**Assignment**
Write out the records that follow with every word intact.

[Start of section]

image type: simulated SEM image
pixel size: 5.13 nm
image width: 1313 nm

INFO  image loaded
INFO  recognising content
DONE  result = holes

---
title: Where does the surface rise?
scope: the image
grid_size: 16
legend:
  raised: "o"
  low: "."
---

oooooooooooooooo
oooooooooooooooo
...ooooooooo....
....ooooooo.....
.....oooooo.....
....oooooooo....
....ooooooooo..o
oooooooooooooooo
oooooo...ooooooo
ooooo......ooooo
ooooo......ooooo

[End of section]

**Answer area**
image type: simulated SEM image
pixel size: 5.13 nm
image width: 1313 nm

INFO  image loaded
INFO  recognising content
DONE  result = holes

---
title: Where does the surface rise?
scope: the image
grid_size: 16
legend:
  raised: "o"
  low: "."
---

oooooooooooooooo
oooooooooooooooo
...ooooooooo....
....ooooooo.....
.....oooooo.....
....oooooooo....
....ooooooooo..o
oooooooooooooooo
oooooo...ooooooo
ooooo......ooooo
ooooo......ooooo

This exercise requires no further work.